• **Requirement**
Among the lines below, keep only those from the one containing "Films from the" through the one containing "9 PEB: KrF resist", and reproduce them exactly.

======== Dataset content

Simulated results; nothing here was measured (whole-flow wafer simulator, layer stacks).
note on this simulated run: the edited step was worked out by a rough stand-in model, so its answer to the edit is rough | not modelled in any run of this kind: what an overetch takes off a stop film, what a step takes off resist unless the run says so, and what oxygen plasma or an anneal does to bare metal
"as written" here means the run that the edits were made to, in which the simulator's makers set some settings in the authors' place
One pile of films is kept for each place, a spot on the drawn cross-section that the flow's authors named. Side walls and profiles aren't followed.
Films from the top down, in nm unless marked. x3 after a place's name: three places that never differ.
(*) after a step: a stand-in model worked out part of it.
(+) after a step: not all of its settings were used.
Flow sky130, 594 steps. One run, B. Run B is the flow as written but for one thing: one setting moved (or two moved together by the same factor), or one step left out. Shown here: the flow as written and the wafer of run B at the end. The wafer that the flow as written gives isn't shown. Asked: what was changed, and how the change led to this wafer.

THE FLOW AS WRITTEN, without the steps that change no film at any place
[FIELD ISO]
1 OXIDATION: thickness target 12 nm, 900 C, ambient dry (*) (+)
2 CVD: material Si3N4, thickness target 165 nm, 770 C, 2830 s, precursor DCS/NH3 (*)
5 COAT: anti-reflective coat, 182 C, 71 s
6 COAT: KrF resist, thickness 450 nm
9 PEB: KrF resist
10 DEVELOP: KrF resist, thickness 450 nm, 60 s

================

• **Your solution**
Films from the top down, in nm unless marked. x3 after a place's name: three places that never differ.
(*) after a step: a stand-in model worked out part of it.
(+) after a step: not all of its settings were used.
Flow sky130, 594 steps. One run, B. Run B is the flow as written but for one thing: one setting moved (or two moved together by the same factor), or one step left out. Shown here: the flow as written and the wafer of run B at the end. The wafer that the flow as written gives isn't shown. Asked: what was changed, and how the change led to this wafer.

THE FLOW AS WRITTEN, without the steps that change no film at any place
[FIELD ISO]
1 OXIDATION: thickness target 12 nm, 900 C, ambient dry (*) (+)
2 CVD: material Si3N4, thickness target 165 nm, 770 C, 2830 s, precursor DCS/NH3 (*)
5 COAT: anti-reflective coat, 182 C, 71 s
6 COAT: KrF resist, thickness 450 nm
9 PEB: KrF resist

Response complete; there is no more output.